REQUIRED ACTION
All lines from the opening of the entries below through the line containing "lots with no" must be output exactly as they appear, with no other lines.

── MATERIAL SHOWN
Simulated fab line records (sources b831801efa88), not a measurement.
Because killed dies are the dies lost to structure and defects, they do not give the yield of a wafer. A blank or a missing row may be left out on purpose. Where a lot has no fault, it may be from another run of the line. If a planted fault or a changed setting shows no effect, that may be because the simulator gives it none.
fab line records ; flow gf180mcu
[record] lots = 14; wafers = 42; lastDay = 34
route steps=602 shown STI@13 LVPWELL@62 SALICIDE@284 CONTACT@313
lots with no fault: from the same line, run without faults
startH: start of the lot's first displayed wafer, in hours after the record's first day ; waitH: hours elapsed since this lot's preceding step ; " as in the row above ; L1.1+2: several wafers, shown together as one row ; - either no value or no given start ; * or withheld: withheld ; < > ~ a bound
────

EXERCISE ANSWER
Simulated fab line records (sources b831801efa88), not a measurement.
Because killed dies are the dies lost to structure and defects, they do not give the yield of a wafer. A blank or a missing row may be left out on purpose. Where a lot has no fault, it may be from another run of the line. If a planted fault or a changed setting shows no effect, that may be because the simulator gives it none.
fab line records ; flow gf180mcu
[record] lots = 14; wafers = 42; lastDay = 34
route steps=602 shown STI@13 LVPWELL@62 SALICIDE@284 CONTACT@313
lots with no fault: from the same line, run without faults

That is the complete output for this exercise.